▶ **PROVIDED RECORDS**
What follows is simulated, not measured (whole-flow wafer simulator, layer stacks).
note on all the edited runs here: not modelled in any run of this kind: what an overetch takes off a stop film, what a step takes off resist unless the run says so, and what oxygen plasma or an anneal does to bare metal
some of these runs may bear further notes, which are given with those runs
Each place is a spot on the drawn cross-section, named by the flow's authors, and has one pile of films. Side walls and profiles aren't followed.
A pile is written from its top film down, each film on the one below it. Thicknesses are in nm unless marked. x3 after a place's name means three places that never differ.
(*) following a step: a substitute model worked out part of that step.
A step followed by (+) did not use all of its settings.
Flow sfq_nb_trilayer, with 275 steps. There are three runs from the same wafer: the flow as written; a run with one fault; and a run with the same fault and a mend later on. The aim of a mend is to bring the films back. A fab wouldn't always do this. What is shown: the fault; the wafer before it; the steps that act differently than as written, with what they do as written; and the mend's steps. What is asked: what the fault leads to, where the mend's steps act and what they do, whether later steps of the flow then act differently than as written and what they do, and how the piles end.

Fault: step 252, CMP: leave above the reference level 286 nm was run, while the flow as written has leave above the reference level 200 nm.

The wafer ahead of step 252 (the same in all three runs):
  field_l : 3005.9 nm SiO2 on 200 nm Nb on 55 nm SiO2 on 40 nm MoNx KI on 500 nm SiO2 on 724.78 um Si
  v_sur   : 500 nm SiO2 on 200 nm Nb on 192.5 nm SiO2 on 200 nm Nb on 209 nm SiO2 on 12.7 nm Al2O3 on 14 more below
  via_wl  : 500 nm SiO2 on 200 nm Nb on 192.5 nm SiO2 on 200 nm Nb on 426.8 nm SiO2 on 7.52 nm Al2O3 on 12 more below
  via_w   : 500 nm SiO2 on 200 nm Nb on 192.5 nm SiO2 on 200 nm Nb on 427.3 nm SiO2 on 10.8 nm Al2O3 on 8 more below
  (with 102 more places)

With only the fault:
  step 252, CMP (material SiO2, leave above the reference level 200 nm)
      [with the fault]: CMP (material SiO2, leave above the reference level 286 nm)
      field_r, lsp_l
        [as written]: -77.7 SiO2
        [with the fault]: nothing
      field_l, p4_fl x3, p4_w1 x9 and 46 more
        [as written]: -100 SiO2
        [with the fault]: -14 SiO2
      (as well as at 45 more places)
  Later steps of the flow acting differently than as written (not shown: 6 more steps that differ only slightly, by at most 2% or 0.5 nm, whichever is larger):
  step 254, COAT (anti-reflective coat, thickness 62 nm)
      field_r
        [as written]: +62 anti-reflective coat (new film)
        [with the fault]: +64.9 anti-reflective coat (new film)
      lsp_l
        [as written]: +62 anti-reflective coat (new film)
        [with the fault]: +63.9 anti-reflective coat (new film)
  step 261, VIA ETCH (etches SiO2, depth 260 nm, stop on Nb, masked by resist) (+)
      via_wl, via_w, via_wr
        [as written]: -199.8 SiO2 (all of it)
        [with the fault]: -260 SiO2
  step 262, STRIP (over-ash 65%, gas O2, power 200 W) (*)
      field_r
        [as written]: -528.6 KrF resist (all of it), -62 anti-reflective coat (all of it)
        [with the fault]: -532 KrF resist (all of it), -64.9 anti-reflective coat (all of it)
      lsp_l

▶ **TASK ITEM**
Of the entries above, repeat exactly the lines between the line with "(with 102 more places)" and the line with "field_l, p4_fl x3, p4_w1 x9 and 46 more", inclusive, and no others.

▶ **WRITTEN REPLY**
  (with 102 more places)

With only the fault:
  step 252, CMP (material SiO2, leave above the reference level 200 nm)
      [with the fault]: CMP (material SiO2, leave above the reference level 286 nm)
      field_r, lsp_l
        [as written]: -77.7 SiO2
        [with the fault]: nothing
      field_l, p4_fl x3, p4_w1 x9 and 46 more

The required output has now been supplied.